Information supplied »
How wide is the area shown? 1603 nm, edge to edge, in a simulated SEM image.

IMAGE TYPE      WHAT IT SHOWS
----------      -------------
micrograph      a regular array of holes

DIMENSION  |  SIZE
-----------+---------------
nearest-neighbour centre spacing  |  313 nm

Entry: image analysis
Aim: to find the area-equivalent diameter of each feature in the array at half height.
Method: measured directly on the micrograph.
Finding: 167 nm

Activity »
Out of the material above, output word for word the line with "Entry: image analysis", the line with "Method: measured directly on the micrograph.", and all lines between them, with nothing else.

Task response »
Entry: image analysis
Aim: to find the area-equivalent diameter of each feature in the array at half height.
Method: measured directly on the micrograph.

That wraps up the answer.